* Task item: Please return all of the entries below exactly as they are written.

* Given data:
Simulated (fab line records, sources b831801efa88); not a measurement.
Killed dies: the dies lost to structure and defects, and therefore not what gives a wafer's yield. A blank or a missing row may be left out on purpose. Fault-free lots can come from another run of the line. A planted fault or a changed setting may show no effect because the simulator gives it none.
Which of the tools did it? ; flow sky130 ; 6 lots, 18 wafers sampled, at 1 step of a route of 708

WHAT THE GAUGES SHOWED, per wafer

* Task output:
Simulated (fab line records, sources b831801efa88); not a measurement.
Killed dies: the dies lost to structure and defects, and therefore not what gives a wafer's yield. A blank or a missing row may be left out on purpose. Fault-free lots can come from another run of the line. A planted fault or a changed setting may show no effect because the simulator gives it none.
Which of the tools did it? ; flow sky130 ; 6 lots, 18 wafers sampled, at 1 step of a route of 708

WHAT THE GAUGES SHOWED, per wafer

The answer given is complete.